▶ **Recorded data**:
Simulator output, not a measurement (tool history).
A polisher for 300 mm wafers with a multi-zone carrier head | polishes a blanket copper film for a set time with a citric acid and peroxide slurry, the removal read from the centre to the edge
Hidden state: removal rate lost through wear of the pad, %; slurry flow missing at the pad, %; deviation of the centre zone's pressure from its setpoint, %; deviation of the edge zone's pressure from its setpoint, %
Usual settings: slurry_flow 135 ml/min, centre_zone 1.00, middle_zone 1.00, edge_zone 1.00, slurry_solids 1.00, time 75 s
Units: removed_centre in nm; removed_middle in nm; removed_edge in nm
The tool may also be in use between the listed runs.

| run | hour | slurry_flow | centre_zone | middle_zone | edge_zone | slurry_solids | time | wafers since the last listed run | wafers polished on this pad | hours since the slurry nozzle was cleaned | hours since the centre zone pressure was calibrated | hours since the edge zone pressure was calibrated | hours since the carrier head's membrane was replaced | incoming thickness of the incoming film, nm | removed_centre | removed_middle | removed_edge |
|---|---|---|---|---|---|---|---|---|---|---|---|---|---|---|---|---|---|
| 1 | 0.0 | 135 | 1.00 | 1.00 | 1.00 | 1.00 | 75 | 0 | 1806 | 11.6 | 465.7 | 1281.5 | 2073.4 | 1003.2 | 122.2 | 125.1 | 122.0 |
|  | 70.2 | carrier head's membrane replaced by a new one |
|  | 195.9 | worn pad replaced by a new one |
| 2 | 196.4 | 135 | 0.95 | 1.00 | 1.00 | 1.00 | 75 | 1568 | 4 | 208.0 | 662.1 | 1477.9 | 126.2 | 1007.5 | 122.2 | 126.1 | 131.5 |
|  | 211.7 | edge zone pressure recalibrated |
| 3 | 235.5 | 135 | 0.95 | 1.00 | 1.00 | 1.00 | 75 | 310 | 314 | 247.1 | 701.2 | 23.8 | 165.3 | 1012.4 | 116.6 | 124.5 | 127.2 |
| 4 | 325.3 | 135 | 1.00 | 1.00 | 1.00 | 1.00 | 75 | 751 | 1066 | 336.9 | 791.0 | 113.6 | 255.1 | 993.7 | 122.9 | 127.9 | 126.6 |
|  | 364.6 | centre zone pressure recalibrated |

▶ **Brief**: The first line of the records and every line down to the line with "The tool may" must be quoted exactly; leave out all else.

▶ **Your solution**:
Simulator output, not a measurement (tool history).
A polisher for 300 mm wafers with a multi-zone carrier head | polishes a blanket copper film for a set time with a citric acid and peroxide slurry, the removal read from the centre to the edge
Hidden state: removal rate lost through wear of the pad, %; slurry flow missing at the pad, %; deviation of the centre zone's pressure from its setpoint, %; deviation of the edge zone's pressure from its setpoint, %
Usual settings: slurry_flow 135 ml/min, centre_zone 1.00, middle_zone 1.00, edge_zone 1.00, slurry_solids 1.00, time 75 s
Units: removed_centre in nm; removed_middle in nm; removed_edge in nm
The tool may also be in use between the listed runs.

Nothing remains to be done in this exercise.